- **ACTIVITY**: Please reproduce exactly the lines from the start of the records through the one containing "265 nm wide, 5", and nothing more.

- **ENTRIES SUPPLIED**:
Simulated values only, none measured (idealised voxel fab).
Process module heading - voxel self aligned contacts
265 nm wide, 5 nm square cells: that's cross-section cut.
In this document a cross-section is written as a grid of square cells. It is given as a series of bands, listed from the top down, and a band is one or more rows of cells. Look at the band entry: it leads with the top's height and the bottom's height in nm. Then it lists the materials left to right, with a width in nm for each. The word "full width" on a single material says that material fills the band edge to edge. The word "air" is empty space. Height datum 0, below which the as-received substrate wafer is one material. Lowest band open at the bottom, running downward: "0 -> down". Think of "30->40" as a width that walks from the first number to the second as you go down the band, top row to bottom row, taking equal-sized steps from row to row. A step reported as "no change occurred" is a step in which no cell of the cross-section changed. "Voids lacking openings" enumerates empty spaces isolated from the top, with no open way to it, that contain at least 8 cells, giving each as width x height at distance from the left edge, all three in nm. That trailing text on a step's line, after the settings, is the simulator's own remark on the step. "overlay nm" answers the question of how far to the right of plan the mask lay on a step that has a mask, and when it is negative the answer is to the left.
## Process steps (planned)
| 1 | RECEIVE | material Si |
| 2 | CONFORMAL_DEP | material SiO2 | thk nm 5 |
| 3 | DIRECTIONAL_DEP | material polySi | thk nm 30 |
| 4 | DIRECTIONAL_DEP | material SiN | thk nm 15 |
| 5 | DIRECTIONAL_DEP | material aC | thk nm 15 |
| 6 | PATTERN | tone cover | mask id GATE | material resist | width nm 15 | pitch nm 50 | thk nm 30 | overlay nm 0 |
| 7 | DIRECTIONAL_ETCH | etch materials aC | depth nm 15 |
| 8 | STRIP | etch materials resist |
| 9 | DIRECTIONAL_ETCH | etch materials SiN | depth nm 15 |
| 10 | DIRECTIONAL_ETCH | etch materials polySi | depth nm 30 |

- **TASK RESULT**:
Simulated values only, none measured (idealised voxel fab).
Process module heading - voxel self aligned contacts
265 nm wide, 5 nm square cells: that's cross-section cut.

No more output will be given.